===== INFORMATION SUPPLIED

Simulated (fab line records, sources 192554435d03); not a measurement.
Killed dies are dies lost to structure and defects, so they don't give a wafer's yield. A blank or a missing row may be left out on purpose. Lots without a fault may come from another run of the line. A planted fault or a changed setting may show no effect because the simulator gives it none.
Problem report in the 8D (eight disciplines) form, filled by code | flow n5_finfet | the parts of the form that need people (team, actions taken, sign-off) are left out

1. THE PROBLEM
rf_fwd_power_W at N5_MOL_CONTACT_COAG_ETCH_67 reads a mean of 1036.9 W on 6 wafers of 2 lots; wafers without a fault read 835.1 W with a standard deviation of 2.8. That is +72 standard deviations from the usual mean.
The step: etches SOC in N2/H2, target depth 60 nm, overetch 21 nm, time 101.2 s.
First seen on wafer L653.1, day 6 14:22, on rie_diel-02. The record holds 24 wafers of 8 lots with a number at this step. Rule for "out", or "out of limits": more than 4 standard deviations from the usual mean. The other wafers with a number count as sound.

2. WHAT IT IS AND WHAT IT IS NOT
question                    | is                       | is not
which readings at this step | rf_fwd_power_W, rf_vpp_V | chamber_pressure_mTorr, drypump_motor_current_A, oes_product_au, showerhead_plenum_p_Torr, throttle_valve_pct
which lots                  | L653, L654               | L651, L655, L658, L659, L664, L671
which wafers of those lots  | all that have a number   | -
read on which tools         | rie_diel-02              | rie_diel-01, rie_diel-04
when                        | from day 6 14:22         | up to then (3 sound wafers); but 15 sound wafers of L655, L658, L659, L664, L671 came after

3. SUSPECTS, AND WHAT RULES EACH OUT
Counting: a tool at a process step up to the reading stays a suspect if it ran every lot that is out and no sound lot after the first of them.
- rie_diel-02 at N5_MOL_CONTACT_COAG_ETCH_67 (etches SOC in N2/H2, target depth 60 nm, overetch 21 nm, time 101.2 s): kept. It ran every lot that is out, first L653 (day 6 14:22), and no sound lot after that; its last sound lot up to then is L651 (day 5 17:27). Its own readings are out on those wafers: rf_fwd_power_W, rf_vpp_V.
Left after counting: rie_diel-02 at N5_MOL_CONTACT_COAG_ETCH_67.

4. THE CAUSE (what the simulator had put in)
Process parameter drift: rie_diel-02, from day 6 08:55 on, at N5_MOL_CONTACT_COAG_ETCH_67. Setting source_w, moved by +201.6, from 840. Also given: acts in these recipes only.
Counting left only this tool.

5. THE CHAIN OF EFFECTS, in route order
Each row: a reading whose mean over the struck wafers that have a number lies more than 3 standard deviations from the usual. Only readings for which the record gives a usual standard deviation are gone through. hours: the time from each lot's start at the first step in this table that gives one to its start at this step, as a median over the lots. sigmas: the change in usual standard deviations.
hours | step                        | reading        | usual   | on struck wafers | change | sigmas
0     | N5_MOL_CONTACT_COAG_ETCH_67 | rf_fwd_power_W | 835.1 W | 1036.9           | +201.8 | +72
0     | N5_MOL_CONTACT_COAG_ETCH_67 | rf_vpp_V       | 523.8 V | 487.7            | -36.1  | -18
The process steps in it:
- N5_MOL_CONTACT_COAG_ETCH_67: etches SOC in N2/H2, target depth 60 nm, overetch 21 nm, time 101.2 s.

==========

ASSIGNED TASK
What you write must be the entries restated word for word, from the opening line through the one holding "Killed dies are", with nothing else.

REPLY
Simulated (fab line records, sources 192554435d03); not a measurement.
Killed dies are dies lost to structure and defects, so they don't give a wafer's yield. A blank or a missing row may be left out on purpose. Lots without a fault may come from another run of the line. A planted fault or a changed setting may show no effect because the simulator gives it none.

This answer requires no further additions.